> [Task item] From the line with "oo...oooooo..oooooo..oooooo..ooo" to the line with "oo..oooooo..oooooo..oooooo..oooo", retype every line exactly, including those two, and leave out the rest of the data below.

> [Record set]
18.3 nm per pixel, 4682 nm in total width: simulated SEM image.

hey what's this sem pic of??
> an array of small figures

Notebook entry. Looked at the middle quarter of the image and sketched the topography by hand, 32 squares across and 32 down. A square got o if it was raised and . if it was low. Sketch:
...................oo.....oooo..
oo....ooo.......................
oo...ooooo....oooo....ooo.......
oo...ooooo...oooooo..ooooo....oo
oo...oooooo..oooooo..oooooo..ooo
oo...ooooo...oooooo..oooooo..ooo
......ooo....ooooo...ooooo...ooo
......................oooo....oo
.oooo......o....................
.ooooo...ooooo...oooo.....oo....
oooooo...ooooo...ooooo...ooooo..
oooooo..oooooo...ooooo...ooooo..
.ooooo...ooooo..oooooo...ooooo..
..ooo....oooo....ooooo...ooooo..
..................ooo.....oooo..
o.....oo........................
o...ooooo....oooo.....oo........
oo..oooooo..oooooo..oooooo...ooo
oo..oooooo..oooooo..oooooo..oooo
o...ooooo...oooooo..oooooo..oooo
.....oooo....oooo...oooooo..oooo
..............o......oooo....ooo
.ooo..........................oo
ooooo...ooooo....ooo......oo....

> [Response box]
oo...oooooo..oooooo..oooooo..ooo
oo...ooooo...oooooo..oooooo..ooo
......ooo....ooooo...ooooo...ooo
......................oooo....oo
.oooo......o....................
.ooooo...ooooo...oooo.....oo....
oooooo...ooooo...ooooo...ooooo..
oooooo..oooooo...ooooo...ooooo..
.ooooo...ooooo..oooooo...ooooo..
..ooo....oooo....ooooo...ooooo..
..................ooo.....oooo..
o.....oo........................
o...ooooo....oooo.....oo........
oo..oooooo..oooooo..oooooo...ooo
oo..oooooo..oooooo..oooooo..oooo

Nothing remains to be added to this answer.